* Data shown *
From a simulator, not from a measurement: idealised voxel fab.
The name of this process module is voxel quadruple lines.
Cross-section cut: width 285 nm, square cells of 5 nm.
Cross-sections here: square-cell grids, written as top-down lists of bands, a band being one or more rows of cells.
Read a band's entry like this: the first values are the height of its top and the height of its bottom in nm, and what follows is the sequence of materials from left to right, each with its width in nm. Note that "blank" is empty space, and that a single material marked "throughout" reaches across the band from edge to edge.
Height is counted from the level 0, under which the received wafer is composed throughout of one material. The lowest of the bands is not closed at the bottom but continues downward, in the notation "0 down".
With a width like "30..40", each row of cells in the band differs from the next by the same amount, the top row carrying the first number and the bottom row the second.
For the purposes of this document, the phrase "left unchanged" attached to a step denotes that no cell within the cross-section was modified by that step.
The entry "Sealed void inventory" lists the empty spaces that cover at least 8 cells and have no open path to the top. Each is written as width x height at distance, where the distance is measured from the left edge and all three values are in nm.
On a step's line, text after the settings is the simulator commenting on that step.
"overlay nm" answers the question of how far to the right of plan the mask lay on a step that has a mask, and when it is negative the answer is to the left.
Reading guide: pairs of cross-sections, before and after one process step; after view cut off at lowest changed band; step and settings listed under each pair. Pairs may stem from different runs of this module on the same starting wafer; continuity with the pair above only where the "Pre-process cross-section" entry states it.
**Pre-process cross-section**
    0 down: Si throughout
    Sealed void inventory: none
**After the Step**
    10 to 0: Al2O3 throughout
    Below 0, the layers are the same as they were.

* Required action *
Among the entries above, find the line with "Cross-section cut: width" and the line with "to the left."; give again exactly these two lines and all lines between them.

* Response box *
Cross-section cut: width 285 nm, square cells of 5 nm.
Cross-sections here: square-cell grids, written as top-down lists of bands, a band being one or more rows of cells.
Read a band's entry like this: the first values are the height of its top and the height of its bottom in nm, and what follows is the sequence of materials from left to right, each with its width in nm. Note that "blank" is empty space, and that a single material marked "throughout" reaches across the band from edge to edge.
Height is counted from the level 0, under which the received wafer is composed throughout of one material. The lowest of the bands is not closed at the bottom but continues downward, in the notation "0 down".
With a width like "30..40", each row of cells in the band differs from the next by the same amount, the top row carrying the first number and the bottom row the second.
For the purposes of this document, the phrase "left unchanged" attached to a step denotes that no cell within the cross-section was modified by that step.
The entry "Sealed void inventory" lists the empty spaces that cover at least 8 cells and have no open path to the top. Each is written as width x height at distance, where the distance is measured from the left edge and all three values are in nm.
On a step's line, text after the settings is the simulator commenting on that step.
"overlay nm" answers the question of how far to the right of plan the mask lay on a step that has a mask, and when it is negative the answer is to the left.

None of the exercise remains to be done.